Keep only the lines from the start of the data through the line containing "C3: hours of", and output them exactly.

- - -
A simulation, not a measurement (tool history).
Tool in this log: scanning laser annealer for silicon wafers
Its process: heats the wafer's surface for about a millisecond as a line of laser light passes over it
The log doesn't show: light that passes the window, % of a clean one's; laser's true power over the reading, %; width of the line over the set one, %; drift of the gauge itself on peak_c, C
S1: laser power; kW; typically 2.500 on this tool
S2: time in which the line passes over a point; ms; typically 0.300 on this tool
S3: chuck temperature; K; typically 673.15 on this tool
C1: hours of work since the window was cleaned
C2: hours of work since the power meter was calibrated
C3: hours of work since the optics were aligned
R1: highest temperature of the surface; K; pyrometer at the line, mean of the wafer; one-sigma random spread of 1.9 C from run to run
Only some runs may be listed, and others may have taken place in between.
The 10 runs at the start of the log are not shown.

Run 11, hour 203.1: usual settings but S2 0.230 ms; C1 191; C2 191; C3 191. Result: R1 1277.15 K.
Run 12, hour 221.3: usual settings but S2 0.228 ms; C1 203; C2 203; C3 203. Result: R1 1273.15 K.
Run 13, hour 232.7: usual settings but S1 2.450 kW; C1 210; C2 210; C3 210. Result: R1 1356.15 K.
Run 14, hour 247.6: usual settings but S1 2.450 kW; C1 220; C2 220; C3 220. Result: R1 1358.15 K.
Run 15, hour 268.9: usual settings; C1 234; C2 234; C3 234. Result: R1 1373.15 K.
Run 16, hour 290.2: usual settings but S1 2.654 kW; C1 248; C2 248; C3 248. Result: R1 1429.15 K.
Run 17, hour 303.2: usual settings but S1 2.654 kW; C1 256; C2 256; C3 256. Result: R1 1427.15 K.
- - -

- WRITTEN SOLUTION:
A simulation, not a measurement (tool history).
Tool in this log: scanning laser annealer for silicon wafers
Its process: heats the wafer's surface for about a millisecond as a line of laser light passes over it
The log doesn't show: light that passes the window, % of a clean one's; laser's true power over the reading, %; width of the line over the set one, %; drift of the gauge itself on peak_c, C
S1: laser power; kW; typically 2.500 on this tool
S2: time in which the line passes over a point; ms; typically 0.300 on this tool
S3: chuck temperature; K; typically 673.15 on this tool
C1: hours of work since the window was cleaned
C2: hours of work since the power meter was calibrated
C3: hours of work since the optics were aligned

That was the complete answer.